-*-*-

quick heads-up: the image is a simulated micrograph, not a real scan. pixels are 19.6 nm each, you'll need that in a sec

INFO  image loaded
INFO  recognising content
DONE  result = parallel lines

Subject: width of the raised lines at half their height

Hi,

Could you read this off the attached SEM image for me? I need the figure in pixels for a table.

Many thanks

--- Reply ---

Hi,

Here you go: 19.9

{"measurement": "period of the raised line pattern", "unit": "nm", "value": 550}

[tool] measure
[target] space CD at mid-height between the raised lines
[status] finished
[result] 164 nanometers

-*-*-

All that belongs in the answer is the run of lines above from the line containing "Subject: width of" through the line containing "[tool] measure", exactly as written.

Subject: width of the raised lines at half their height

Hi,

Could you read this off the attached SEM image for me? I need the figure in pixels for a table.

Many thanks

--- Reply ---

Hi,

Here you go: 19.9

{"measurement": "period of the raised line pattern", "unit": "nm", "value": 550}

[tool] measure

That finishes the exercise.